• **INFORMATION GIVEN**:
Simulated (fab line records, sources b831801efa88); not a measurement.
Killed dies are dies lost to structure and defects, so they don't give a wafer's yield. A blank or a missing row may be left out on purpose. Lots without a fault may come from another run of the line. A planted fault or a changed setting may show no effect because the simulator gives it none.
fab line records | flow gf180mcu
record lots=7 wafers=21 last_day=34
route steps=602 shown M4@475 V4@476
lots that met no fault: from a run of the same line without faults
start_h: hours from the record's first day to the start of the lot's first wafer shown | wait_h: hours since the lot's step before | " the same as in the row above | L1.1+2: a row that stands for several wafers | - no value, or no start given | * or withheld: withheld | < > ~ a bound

• **WORK TASK**:
Starting with the line with "record lots=7 wafers=21 last_day=34" above and going on through the line with "lots that met", transcribe every line exactly, both ends included, and add nothing.

• **WRITTEN RESPONSE**:
record lots=7 wafers=21 last_day=34
route steps=602 shown M4@475 V4@476
lots that met no fault: from a run of the same line without faults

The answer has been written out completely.